**Requirement**. Print the listing exactly, but only as far as the line containing "Each place is". The first line and that line are both included.

**Information provided**.
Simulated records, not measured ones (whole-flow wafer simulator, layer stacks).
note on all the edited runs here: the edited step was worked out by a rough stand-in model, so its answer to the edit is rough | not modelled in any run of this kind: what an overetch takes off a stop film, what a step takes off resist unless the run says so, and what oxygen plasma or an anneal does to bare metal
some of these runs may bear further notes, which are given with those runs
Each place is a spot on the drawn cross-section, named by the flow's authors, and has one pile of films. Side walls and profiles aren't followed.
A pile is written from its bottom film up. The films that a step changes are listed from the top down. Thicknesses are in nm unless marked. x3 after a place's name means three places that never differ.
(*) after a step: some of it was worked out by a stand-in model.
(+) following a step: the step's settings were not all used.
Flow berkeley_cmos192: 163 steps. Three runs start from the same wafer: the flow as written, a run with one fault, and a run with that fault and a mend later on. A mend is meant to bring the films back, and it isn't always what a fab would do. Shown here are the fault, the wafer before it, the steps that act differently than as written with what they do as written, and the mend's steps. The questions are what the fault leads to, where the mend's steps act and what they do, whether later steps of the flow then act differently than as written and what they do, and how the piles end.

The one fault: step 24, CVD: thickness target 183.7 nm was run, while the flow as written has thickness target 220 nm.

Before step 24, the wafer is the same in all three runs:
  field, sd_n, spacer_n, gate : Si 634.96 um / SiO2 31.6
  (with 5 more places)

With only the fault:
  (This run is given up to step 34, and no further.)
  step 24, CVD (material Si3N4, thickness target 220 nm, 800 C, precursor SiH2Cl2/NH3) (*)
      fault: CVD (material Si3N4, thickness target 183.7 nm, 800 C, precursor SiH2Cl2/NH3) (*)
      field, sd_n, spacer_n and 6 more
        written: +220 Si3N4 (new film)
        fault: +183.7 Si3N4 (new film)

**Task output**.
Simulated records, not measured ones (whole-flow wafer simulator, layer stacks).
note on all the edited runs here: the edited step was worked out by a rough stand-in model, so its answer to the edit is rough | not modelled in any run of this kind: what an overetch takes off a stop film, what a step takes off resist unless the run says so, and what oxygen plasma or an anneal does to bare metal
some of these runs may bear further notes, which are given with those runs
Each place is a spot on the drawn cross-section, named by the flow's authors, and has one pile of films. Side walls and profiles aren't followed.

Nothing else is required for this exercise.